# Data for review

Content starts

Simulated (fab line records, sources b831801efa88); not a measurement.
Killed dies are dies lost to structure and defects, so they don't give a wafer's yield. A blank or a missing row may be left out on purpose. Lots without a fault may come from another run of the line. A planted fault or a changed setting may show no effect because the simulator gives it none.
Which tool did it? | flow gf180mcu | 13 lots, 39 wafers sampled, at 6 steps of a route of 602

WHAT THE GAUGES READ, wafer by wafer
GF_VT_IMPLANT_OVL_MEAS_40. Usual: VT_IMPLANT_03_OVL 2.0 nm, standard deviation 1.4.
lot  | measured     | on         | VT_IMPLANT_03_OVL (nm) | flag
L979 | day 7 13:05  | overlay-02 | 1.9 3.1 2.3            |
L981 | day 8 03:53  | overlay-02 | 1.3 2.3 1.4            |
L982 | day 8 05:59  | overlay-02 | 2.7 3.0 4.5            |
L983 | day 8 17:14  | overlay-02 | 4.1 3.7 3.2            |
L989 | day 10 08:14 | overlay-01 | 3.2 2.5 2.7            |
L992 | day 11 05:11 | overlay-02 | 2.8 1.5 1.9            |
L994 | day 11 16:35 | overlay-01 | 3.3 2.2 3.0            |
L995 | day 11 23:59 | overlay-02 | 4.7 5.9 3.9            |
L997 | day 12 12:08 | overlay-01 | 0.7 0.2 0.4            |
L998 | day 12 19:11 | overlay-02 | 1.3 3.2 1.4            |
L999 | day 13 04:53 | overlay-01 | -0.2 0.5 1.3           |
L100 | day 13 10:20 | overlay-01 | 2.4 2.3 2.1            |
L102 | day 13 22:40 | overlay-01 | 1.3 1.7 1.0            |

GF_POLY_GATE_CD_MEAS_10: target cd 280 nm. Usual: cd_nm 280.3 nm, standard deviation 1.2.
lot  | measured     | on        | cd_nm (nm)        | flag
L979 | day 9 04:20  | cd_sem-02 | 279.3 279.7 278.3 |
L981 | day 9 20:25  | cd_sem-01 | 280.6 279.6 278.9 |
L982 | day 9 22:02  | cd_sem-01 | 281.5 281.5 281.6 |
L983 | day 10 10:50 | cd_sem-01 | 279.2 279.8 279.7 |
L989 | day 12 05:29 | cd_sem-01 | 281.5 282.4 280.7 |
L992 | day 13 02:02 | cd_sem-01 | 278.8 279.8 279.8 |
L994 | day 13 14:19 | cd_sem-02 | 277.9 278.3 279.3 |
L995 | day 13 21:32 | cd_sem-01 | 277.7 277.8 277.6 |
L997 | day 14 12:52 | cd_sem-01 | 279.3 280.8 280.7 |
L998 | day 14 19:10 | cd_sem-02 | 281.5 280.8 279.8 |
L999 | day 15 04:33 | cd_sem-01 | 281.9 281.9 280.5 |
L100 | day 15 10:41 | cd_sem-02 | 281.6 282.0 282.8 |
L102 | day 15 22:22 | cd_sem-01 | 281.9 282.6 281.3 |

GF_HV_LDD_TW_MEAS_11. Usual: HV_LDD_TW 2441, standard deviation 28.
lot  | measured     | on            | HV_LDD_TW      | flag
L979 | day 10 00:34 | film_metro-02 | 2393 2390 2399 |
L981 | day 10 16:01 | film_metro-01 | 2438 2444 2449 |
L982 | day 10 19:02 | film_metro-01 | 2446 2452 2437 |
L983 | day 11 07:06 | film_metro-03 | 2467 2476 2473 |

Content ends

# Task item
Exact duplication is required for the lines above, from the line that contains "L100 | day 13" to the line that contains "GF_HV_LDD_TW_MEAS_11. Usual: HV_LDD_TW", inclusive; omit all others.

# Task answer
L100 | day 13 10:20 | overlay-01 | 2.4 2.3 2.1            |
L102 | day 13 22:40 | overlay-01 | 1.3 1.7 1.0            |

GF_POLY_GATE_CD_MEAS_10: target cd 280 nm. Usual: cd_nm 280.3 nm, standard deviation 1.2.
lot  | measured     | on        | cd_nm (nm)        | flag
L979 | day 9 04:20  | cd_sem-02 | 279.3 279.7 278.3 |
L981 | day 9 20:25  | cd_sem-01 | 280.6 279.6 278.9 |
L982 | day 9 22:02  | cd_sem-01 | 281.5 281.5 281.6 |
L983 | day 10 10:50 | cd_sem-01 | 279.2 279.8 279.7 |
L989 | day 12 05:29 | cd_sem-01 | 281.5 282.4 280.7 |
L992 | day 13 02:02 | cd_sem-01 | 278.8 279.8 279.8 |
L994 | day 13 14:19 | cd_sem-02 | 277.9 278.3 279.3 |
L995 | day 13 21:32 | cd_sem-01 | 277.7 277.8 277.6 |
L997 | day 14 12:52 | cd_sem-01 | 279.3 280.8 280.7 |
L998 | day 14 19:10 | cd_sem-02 | 281.5 280.8 279.8 |
L999 | day 15 04:33 | cd_sem-01 | 281.9 281.9 280.5 |
L100 | day 15 10:41 | cd_sem-02 | 281.6 282.0 282.8 |
L102 | day 15 22:22 | cd_sem-01 | 281.9 282.6 281.3 |

GF_HV_LDD_TW_MEAS_11. Usual: HV_LDD_TW 2441, standard deviation 28.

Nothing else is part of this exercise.